=== EXERCISE ===
Below are the entries; give again exactly the lines from the one mentioning "the other wafers." through the one mentioning "etch.depth nm (the", inclusive.

=== PROVIDED RECORDS ===
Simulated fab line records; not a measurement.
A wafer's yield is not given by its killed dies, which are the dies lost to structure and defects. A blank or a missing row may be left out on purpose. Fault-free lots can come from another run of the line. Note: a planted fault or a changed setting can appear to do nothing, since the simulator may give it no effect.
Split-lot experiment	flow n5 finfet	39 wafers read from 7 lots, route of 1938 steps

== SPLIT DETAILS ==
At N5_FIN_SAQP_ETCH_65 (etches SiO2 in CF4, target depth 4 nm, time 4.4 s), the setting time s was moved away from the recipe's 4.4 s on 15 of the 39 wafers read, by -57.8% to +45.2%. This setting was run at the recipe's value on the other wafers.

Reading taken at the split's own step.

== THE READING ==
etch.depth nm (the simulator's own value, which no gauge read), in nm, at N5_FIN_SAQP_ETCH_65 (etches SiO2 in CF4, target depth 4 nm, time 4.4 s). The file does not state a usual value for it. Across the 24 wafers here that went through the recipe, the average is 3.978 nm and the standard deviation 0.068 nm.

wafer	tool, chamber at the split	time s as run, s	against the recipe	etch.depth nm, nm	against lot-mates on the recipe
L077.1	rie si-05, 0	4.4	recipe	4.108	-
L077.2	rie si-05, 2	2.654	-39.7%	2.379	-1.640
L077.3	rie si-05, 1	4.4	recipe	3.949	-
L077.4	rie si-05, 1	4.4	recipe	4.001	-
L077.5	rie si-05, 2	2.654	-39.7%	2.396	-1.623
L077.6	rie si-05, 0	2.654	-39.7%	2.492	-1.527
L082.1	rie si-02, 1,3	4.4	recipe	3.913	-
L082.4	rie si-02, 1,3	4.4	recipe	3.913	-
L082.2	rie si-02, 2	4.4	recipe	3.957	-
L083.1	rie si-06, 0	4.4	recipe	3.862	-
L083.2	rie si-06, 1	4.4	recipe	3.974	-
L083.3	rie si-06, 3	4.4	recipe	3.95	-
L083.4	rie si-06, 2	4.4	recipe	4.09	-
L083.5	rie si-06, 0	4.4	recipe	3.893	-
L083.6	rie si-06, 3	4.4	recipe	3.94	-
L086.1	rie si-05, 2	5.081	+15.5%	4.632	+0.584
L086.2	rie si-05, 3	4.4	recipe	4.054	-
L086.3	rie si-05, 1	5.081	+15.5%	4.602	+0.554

=== RESULT ===
At N5_FIN_SAQP_ETCH_65 (etches SiO2 in CF4, target depth 4 nm, time 4.4 s), the setting time s was moved away from the recipe's 4.4 s on 15 of the 39 wafers read, by -57.8% to +45.2%. This setting was run at the recipe's value on the other wafers.

Reading taken at the split's own step.

== THE READING ==
etch.depth nm (the simulator's own value, which no gauge read), in nm, at N5_FIN_SAQP_ETCH_65 (etches SiO2 in CF4, target depth 4 nm, time 4.4 s). The file does not state a usual value for it. Across the 24 wafers here that went through the recipe, the average is 3.978 nm and the standard deviation 0.068 nm.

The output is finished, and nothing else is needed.